== Assignment ==
Below are entries. Copy exactly the lines running from the line that holds "[B]: 4.5 nm" to the line that holds "What caused this: step", with both ends included.

== Excerpted data ==
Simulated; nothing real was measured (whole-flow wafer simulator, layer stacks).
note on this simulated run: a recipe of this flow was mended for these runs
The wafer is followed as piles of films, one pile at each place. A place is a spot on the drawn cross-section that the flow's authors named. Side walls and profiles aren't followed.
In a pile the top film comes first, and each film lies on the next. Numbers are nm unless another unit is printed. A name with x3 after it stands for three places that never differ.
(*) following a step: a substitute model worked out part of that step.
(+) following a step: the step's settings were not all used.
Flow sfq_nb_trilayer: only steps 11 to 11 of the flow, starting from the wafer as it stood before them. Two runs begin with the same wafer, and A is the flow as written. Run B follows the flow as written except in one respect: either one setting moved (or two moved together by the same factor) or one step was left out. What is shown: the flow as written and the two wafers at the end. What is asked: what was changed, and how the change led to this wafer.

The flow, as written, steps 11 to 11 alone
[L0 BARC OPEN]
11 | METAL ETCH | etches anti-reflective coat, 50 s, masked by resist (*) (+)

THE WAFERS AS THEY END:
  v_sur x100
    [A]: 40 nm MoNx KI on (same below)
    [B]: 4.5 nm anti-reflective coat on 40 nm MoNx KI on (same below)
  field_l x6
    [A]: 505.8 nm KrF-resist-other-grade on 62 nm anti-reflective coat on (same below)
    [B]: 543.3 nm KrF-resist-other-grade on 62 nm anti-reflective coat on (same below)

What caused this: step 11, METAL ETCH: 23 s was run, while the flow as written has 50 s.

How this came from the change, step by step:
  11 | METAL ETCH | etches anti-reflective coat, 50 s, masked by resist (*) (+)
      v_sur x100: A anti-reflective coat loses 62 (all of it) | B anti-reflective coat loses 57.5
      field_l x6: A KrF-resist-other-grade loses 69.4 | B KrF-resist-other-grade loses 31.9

== Your solution ==
    [B]: 4.5 nm anti-reflective coat on 40 nm MoNx KI on (same below)
  field_l x6
    [A]: 505.8 nm KrF-resist-other-grade on 62 nm anti-reflective coat on (same below)
    [B]: 543.3 nm KrF-resist-other-grade on 62 nm anti-reflective coat on (same below)

What caused this: step 11, METAL ETCH: 23 s was run, while the flow as written has 50 s.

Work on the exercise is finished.